**WORK REQUEST:**
Every line below must be reproduced exactly. Copy them all.

**EXTRACTED MATERIAL:**
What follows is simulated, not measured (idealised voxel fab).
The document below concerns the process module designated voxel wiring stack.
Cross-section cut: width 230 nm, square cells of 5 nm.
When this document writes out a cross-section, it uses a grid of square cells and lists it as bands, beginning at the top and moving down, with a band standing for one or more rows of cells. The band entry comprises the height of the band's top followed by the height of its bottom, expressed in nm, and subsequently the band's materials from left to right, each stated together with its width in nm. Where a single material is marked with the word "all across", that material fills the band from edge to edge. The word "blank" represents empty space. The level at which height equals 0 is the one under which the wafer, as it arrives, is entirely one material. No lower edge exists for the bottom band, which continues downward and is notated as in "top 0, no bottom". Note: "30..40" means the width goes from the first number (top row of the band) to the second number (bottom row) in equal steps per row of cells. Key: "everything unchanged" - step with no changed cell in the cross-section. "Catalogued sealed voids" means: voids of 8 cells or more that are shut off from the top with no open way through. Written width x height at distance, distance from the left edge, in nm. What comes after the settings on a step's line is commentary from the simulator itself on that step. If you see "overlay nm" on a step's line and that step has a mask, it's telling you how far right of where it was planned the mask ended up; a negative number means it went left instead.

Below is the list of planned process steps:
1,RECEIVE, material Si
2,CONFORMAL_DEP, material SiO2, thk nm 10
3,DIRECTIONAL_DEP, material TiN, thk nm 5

**TASK OUTPUT:**
What follows is simulated, not measured (idealised voxel fab).
The document below concerns the process module designated voxel wiring stack.
Cross-section cut: width 230 nm, square cells of 5 nm.
When this document writes out a cross-section, it uses a grid of square cells and lists it as bands, beginning at the top and moving down, with a band standing for one or more rows of cells. The band entry comprises the height of the band's top followed by the height of its bottom, expressed in nm, and subsequently the band's materials from left to right, each stated together with its width in nm. Where a single material is marked with the word "all across", that material fills the band from edge to edge. The word "blank" represents empty space. The level at which height equals 0 is the one under which the wafer, as it arrives, is entirely one material. No lower edge exists for the bottom band, which continues downward and is notated as in "top 0, no bottom". Note: "30..40" means the width goes from the first number (top row of the band) to the second number (bottom row) in equal steps per row of cells. Key: "everything unchanged" - step with no changed cell in the cross-section. "Catalogued sealed voids" means: voids of 8 cells or more that are shut off from the top with no open way through. Written width x height at distance, distance from the left edge, in nm. What comes after the settings on a step's line is commentary from the simulator itself on that step. If you see "overlay nm" on a step's line and that step has a mask, it's telling you how far right of where it was planned the mask ended up; a negative number means it went left instead.

Below is the list of planned process steps:
1,RECEIVE, material Si
2,CONFORMAL_DEP, material SiO2, thk nm 10
3,DIRECTIONAL_DEP, material TiN, thk nm 5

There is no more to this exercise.